---------- ENTRIES SUPPLIED ----------

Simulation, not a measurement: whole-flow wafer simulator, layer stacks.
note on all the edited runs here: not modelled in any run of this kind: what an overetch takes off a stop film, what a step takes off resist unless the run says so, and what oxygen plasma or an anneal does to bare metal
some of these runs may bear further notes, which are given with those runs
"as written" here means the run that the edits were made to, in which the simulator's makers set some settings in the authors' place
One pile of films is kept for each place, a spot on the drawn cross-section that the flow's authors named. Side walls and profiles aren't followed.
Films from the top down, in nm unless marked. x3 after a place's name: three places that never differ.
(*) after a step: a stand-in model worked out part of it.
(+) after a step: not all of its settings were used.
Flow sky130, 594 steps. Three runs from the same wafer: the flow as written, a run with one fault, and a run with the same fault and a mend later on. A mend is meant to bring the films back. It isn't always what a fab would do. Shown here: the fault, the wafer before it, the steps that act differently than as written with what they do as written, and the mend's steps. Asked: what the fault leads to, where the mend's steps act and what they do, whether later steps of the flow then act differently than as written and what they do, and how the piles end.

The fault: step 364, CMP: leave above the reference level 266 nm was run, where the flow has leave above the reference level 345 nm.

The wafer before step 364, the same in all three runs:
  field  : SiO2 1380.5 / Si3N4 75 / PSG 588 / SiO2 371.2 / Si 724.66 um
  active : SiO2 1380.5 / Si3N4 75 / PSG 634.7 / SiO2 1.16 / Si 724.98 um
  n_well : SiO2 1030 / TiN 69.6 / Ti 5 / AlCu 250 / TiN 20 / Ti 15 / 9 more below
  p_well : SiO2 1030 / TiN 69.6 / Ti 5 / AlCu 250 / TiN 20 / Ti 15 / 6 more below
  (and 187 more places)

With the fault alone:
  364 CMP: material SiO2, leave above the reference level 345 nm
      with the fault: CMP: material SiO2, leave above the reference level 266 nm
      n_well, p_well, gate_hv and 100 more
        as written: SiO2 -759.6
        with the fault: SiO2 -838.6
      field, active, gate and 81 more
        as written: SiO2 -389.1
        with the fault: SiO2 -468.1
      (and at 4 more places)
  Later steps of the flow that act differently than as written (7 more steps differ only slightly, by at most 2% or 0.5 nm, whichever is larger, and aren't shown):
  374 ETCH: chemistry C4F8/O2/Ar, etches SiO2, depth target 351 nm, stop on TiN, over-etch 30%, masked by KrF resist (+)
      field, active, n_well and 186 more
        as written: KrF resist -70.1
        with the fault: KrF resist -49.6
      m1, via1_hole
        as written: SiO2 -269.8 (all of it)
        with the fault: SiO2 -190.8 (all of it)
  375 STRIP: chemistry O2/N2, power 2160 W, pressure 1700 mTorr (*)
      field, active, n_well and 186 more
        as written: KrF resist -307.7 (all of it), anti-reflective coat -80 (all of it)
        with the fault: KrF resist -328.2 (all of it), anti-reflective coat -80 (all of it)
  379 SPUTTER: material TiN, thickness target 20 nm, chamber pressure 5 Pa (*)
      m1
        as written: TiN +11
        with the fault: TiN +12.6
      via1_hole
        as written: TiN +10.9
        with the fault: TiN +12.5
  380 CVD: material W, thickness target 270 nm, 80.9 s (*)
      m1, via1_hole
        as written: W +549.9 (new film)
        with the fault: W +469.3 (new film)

----------

- BRIEF: Please, starting with the first line of the material above, write out each line exactly and finish on the line that includes "(+) after a".

- ANSWER SPACE:
Simulation, not a measurement: whole-flow wafer simulator, layer stacks.
note on all the edited runs here: not modelled in any run of this kind: what an overetch takes off a stop film, what a step takes off resist unless the run says so, and what oxygen plasma or an anneal does to bare metal
some of these runs may bear further notes, which are given with those runs
"as written" here means the run that the edits were made to, in which the simulator's makers set some settings in the authors' place
One pile of films is kept for each place, a spot on the drawn cross-section that the flow's authors named. Side walls and profiles aren't followed.
Films from the top down, in nm unless marked. x3 after a place's name: three places that never differ.
(*) after a step: a stand-in model worked out part of it.
(+) after a step: not all of its settings were used.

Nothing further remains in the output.